▸ Exercise:
Reproduce the first line of the entries that follow and each later line, word for word, ending with the one containing "Killed dies are".

[[ Data for review, beginning ]]

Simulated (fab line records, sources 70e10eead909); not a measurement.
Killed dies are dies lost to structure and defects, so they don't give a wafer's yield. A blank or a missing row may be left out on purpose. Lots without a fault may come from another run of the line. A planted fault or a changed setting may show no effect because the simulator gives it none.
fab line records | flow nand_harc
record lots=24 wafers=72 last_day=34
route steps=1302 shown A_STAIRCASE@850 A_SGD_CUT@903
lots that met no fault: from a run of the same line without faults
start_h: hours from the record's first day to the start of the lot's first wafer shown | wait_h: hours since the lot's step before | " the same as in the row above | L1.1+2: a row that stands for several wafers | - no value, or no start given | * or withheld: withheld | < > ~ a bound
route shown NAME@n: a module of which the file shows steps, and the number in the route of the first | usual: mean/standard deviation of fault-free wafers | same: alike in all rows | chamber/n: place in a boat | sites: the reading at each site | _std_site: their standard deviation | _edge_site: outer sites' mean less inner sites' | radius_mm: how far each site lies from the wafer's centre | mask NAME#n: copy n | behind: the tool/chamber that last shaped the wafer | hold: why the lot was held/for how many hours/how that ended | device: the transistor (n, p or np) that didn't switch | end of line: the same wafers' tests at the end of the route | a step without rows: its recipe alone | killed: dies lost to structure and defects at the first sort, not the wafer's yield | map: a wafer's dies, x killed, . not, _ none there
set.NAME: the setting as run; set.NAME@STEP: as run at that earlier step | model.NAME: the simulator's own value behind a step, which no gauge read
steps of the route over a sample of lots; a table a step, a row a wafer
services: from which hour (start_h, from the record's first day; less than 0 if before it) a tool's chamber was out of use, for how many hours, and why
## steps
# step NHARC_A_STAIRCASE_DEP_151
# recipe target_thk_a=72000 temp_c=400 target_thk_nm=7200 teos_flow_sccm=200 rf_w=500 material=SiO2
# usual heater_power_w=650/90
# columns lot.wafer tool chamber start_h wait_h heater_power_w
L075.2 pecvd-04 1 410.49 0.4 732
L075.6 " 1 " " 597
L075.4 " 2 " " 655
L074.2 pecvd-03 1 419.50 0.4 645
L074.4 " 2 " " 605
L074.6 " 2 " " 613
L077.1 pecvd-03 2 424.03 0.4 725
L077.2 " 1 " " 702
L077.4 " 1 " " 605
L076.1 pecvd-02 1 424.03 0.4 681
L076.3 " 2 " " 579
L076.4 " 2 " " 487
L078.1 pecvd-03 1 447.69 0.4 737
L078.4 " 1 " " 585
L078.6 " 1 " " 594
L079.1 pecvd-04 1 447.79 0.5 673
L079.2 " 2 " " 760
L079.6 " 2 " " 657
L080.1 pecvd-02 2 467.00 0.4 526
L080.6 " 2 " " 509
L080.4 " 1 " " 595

[[ Data for review, end ]]

▸ Task answer:
Simulated (fab line records, sources 70e10eead909); not a measurement.
Killed dies are dies lost to structure and defects, so they don't give a wafer's yield. A blank or a missing row may be left out on purpose. Lots without a fault may come from another run of the line. A planted fault or a changed setting may show no effect because the simulator gives it none.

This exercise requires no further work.